### Work order
Restate every line of the material, word for word.

### Extracted data
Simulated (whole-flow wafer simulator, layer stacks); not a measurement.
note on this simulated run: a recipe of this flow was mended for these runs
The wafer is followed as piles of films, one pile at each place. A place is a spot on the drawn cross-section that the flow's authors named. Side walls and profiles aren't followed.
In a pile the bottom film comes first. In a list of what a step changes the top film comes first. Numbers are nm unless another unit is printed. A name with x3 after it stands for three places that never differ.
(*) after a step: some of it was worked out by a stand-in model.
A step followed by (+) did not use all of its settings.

### Task answer
Simulated (whole-flow wafer simulator, layer stacks); not a measurement.
note on this simulated run: a recipe of this flow was mended for these runs
The wafer is followed as piles of films, one pile at each place. A place is a spot on the drawn cross-section that the flow's authors named. Side walls and profiles aren't followed.
In a pile the bottom film comes first. In a list of what a step changes the top film comes first. Numbers are nm unless another unit is printed. A name with x3 after it stands for three places that never differ.
(*) after a step: some of it was worked out by a stand-in model.
A step followed by (+) did not use all of its settings.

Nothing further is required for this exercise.